**Action item**
Set down the lines below exactly as they stand, please. Go from the first through the one containing "S1: flow of slurry; ml/min".

**Raw data**
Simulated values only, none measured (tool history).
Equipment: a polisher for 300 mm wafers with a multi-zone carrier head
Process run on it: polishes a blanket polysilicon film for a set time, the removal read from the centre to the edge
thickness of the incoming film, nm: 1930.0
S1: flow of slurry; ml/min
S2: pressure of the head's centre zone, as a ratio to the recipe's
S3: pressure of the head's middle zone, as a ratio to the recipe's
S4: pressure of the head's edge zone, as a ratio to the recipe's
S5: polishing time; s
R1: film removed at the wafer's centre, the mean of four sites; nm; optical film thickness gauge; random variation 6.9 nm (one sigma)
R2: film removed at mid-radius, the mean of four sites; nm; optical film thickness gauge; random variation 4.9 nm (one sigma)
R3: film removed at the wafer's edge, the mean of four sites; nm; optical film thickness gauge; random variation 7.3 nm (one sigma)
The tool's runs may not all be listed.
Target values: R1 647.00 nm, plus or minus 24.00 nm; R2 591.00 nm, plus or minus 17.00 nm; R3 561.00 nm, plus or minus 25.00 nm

**Task output**
Simulated values only, none measured (tool history).
Equipment: a polisher for 300 mm wafers with a multi-zone carrier head
Process run on it: polishes a blanket polysilicon film for a set time, the removal read from the centre to the edge
thickness of the incoming film, nm: 1930.0
S1: flow of slurry; ml/min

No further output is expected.